▶ **ASSIGNED TASK**
Start at the line below containing "L082.1 | litho_track-04, 0" and stop at the line containing "L087.3 | litho_track-02, 0". Repeat every line of that stretch exactly, and nothing outside it.

- - -
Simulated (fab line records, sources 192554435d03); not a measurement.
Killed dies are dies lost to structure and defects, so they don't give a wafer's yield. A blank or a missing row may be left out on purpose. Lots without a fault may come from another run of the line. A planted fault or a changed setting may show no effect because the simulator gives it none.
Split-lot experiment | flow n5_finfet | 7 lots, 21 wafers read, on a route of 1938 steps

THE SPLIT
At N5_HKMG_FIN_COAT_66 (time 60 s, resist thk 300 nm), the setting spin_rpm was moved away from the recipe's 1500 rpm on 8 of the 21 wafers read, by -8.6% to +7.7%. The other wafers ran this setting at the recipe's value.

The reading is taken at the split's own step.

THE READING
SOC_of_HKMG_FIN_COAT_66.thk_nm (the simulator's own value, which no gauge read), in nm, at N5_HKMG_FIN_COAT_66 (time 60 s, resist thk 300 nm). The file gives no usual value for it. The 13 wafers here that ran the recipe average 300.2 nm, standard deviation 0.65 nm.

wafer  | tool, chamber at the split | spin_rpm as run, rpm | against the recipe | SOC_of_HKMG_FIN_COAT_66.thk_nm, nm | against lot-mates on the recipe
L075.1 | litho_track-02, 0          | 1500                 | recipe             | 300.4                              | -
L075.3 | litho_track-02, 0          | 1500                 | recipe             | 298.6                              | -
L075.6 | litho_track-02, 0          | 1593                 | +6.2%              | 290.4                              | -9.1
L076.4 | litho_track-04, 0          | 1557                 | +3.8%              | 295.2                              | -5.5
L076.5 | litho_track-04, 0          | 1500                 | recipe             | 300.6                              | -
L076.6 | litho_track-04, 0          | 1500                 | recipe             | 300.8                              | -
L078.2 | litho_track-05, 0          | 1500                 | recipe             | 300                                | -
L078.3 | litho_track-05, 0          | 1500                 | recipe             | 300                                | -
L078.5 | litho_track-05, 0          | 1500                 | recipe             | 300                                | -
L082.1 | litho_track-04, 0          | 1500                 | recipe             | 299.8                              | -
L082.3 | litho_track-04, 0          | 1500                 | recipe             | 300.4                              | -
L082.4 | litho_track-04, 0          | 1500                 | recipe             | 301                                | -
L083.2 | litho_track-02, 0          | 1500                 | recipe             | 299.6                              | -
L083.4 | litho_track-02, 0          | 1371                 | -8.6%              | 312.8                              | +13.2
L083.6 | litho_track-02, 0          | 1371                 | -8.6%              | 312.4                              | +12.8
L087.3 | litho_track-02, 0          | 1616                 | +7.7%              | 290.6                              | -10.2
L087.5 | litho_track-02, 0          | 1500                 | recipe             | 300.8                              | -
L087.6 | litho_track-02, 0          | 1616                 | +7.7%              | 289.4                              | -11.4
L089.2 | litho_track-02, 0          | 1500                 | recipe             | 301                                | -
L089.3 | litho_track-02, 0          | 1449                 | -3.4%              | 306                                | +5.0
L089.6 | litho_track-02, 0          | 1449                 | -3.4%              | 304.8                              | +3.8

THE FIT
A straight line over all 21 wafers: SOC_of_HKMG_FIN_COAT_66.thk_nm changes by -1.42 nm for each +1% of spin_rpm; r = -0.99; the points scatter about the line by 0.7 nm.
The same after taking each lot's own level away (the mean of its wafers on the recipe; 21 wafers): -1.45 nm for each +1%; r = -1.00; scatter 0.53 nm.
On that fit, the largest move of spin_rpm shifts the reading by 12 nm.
- - -

▶ **SOLUTION**
L082.1 | litho_track-04, 0          | 1500                 | recipe             | 299.8                              | -
L082.3 | litho_track-04, 0          | 1500                 | recipe             | 300.4                              | -
L082.4 | litho_track-04, 0          | 1500                 | recipe             | 301                                | -
L083.2 | litho_track-02, 0          | 1500                 | recipe             | 299.6                              | -
L083.4 | litho_track-02, 0          | 1371                 | -8.6%              | 312.8                              | +13.2
L083.6 | litho_track-02, 0          | 1371                 | -8.6%              | 312.4                              | +12.8
L087.3 | litho_track-02, 0          | 1616                 | +7.7%              | 290.6                              | -10.2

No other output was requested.